-*-

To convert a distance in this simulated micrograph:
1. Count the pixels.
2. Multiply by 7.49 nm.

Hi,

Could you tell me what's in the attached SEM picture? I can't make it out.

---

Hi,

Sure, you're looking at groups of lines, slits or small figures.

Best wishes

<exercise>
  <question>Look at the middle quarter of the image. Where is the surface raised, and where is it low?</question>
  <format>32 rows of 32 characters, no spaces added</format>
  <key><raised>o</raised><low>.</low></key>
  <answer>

-*-

WORK REQUEST >> Every record above is to be restated exactly as it reads.

WRITTEN RESPONSE >>
To convert a distance in this simulated micrograph:
1. Count the pixels.
2. Multiply by 7.49 nm.

Hi,

Could you tell me what's in the attached SEM picture? I can't make it out.

---

Hi,

Sure, you're looking at groups of lines, slits or small figures.

Best wishes

<exercise>
  <question>Look at the middle quarter of the image. Where is the surface raised, and where is it low?</question>
  <format>32 rows of 32 characters, no spaces added</format>
  <key><raised>o</raised><low>.</low></key>
  <answer>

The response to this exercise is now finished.